(The data):
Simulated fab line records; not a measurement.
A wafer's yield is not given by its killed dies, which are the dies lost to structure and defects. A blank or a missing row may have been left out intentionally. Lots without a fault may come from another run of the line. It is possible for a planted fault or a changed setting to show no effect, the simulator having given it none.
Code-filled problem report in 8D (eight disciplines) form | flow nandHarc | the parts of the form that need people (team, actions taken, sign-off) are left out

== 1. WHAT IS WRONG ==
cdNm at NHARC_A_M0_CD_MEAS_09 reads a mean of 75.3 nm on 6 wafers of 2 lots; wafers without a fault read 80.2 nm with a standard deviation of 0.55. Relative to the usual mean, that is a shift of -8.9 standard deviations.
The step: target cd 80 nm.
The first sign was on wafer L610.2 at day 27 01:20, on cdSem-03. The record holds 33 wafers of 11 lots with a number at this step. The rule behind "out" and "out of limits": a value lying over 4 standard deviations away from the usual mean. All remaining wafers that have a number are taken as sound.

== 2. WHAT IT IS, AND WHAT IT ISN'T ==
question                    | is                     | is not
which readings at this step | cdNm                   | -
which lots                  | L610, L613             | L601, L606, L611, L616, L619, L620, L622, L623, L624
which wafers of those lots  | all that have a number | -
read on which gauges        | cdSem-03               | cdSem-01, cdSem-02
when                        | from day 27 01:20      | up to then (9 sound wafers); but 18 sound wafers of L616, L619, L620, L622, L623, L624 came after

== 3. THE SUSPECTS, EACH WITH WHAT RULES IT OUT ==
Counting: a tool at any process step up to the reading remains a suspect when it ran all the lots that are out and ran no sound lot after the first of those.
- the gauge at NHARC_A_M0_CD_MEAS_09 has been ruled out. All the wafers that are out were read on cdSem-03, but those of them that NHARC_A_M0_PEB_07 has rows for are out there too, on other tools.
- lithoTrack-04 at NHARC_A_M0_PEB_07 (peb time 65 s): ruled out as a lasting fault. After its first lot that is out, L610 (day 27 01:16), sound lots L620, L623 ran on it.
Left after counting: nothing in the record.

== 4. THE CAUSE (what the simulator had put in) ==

(Work item):
Would you output, unchanged, each line from the start of the records to the line that holds "which readings at", both included and nothing else?

(Solution):
Simulated fab line records; not a measurement.
A wafer's yield is not given by its killed dies, which are the dies lost to structure and defects. A blank or a missing row may have been left out intentionally. Lots without a fault may come from another run of the line. It is possible for a planted fault or a changed setting to show no effect, the simulator having given it none.
Code-filled problem report in 8D (eight disciplines) form | flow nandHarc | the parts of the form that need people (team, actions taken, sign-off) are left out

== 1. WHAT IS WRONG ==
cdNm at NHARC_A_M0_CD_MEAS_09 reads a mean of 75.3 nm on 6 wafers of 2 lots; wafers without a fault read 80.2 nm with a standard deviation of 0.55. Relative to the usual mean, that is a shift of -8.9 standard deviations.
The step: target cd 80 nm.
The first sign was on wafer L610.2 at day 27 01:20, on cdSem-03. The record holds 33 wafers of 11 lots with a number at this step. The rule behind "out" and "out of limits": a value lying over 4 standard deviations away from the usual mean. All remaining wafers that have a number are taken as sound.

== 2. WHAT IT IS, AND WHAT IT ISN'T ==
question                    | is                     | is not
which readings at this step | cdNm                   | -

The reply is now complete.